## ASSIGNED TASK
Reproduce this listing from its first line through the line with "Only some runs", inclusive, leaving out all that follows.

------------------------------------------------------------
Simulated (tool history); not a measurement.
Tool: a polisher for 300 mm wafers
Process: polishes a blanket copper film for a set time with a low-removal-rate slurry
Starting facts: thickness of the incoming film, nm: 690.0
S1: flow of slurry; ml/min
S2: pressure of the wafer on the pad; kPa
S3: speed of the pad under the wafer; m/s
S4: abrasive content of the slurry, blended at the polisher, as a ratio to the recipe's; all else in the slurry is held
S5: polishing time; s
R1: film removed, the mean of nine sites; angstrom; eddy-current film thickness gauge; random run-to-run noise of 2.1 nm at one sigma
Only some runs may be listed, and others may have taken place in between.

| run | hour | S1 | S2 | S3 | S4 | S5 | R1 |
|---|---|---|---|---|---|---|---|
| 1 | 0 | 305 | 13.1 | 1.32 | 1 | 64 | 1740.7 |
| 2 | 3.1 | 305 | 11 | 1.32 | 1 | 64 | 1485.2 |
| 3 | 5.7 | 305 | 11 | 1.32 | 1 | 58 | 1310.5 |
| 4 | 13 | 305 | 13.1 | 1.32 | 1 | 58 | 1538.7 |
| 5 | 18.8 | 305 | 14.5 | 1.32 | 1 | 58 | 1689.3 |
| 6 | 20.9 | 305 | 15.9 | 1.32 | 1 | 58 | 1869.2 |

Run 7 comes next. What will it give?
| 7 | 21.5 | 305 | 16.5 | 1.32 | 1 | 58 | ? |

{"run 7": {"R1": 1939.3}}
------------------------------------------------------------

## EXERCISE OUTPUT
Simulated (tool history); not a measurement.
Tool: a polisher for 300 mm wafers
Process: polishes a blanket copper film for a set time with a low-removal-rate slurry
Starting facts: thickness of the incoming film, nm: 690.0
S1: flow of slurry; ml/min
S2: pressure of the wafer on the pad; kPa
S3: speed of the pad under the wafer; m/s
S4: abrasive content of the slurry, blended at the polisher, as a ratio to the recipe's; all else in the slurry is held
S5: polishing time; s
R1: film removed, the mean of nine sites; angstrom; eddy-current film thickness gauge; random run-to-run noise of 2.1 nm at one sigma
Only some runs may be listed, and others may have taken place in between.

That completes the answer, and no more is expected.